### Brief
Set down exactly the lines below between the line holding "Log of one tool: a" and the line holding "abrasive content of the slurry: abrasive", inclusive; no other line belongs in the answer.

::: Data to examine
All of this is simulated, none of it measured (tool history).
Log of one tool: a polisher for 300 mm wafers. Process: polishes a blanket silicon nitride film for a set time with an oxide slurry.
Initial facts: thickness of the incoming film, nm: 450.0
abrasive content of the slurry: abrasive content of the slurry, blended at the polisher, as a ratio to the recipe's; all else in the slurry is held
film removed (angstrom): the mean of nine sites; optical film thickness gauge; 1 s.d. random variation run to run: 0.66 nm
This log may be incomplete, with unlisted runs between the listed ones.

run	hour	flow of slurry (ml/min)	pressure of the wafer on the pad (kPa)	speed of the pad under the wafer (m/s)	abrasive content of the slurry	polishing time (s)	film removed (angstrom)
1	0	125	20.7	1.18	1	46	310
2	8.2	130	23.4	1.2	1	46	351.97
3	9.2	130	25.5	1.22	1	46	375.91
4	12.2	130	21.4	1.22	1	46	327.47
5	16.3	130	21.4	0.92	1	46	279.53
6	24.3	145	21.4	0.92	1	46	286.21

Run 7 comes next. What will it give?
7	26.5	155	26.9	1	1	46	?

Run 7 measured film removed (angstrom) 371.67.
::::::

### Your response
Log of one tool: a polisher for 300 mm wafers. Process: polishes a blanket silicon nitride film for a set time with an oxide slurry.
Initial facts: thickness of the incoming film, nm: 450.0
abrasive content of the slurry: abrasive content of the slurry, blended at the polisher, as a ratio to the recipe's; all else in the slurry is held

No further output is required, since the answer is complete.